| WORK TASK |
Reply with every entry, repeated exactly as given.

_ _ _ _ _

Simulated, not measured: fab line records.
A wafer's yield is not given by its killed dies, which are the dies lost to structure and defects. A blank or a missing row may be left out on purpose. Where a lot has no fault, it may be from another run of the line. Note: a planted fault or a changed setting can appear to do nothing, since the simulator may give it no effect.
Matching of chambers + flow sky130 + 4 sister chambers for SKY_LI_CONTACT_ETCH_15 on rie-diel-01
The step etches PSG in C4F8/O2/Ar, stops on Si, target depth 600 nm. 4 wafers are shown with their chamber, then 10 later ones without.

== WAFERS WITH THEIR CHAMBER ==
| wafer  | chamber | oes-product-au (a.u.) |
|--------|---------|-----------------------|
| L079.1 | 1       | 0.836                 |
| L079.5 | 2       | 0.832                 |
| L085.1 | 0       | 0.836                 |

_ _ _ _ _

| EXERCISE RESULT |
Simulated, not measured: fab line records.
A wafer's yield is not given by its killed dies, which are the dies lost to structure and defects. A blank or a missing row may be left out on purpose. Where a lot has no fault, it may be from another run of the line. Note: a planted fault or a changed setting can appear to do nothing, since the simulator may give it no effect.
Matching of chambers + flow sky130 + 4 sister chambers for SKY_LI_CONTACT_ETCH_15 on rie-diel-01
The step etches PSG in C4F8/O2/Ar, stops on Si, target depth 600 nm. 4 wafers are shown with their chamber, then 10 later ones without.

== WAFERS WITH THEIR CHAMBER ==
| wafer  | chamber | oes-product-au (a.u.) |
|--------|---------|-----------------------|
| L079.1 | 1       | 0.836                 |
| L079.5 | 2       | 0.832                 |
| L085.1 | 0       | 0.836                 |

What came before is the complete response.